WORK TASK:
Print each line from the start of the records below up through the line where "At GF_V1_CMP_26, overpolish" is found, exactly as given.

RECORDED INFORMATION:
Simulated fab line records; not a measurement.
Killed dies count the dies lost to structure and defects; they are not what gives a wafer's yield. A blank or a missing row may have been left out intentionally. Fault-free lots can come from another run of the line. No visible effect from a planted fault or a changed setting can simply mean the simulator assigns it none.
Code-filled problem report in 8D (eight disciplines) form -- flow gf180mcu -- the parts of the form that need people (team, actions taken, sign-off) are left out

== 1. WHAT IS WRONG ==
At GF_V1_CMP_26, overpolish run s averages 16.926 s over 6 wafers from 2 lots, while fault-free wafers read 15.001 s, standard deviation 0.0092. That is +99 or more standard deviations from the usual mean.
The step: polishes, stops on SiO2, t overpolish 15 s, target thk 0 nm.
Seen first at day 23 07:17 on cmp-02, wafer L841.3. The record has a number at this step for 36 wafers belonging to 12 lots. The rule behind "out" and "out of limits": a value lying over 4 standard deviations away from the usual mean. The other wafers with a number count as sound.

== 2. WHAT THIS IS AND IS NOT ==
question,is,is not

PROBLEM SOLUTION:
Simulated fab line records; not a measurement.
Killed dies count the dies lost to structure and defects; they are not what gives a wafer's yield. A blank or a missing row may have been left out intentionally. Fault-free lots can come from another run of the line. No visible effect from a planted fault or a changed setting can simply mean the simulator assigns it none.
Code-filled problem report in 8D (eight disciplines) form -- flow gf180mcu -- the parts of the form that need people (team, actions taken, sign-off) are left out

== 1. WHAT IS WRONG ==
At GF_V1_CMP_26, overpolish run s averages 16.926 s over 6 wafers from 2 lots, while fault-free wafers read 15.001 s, standard deviation 0.0092. That is +99 or more standard deviations from the usual mean.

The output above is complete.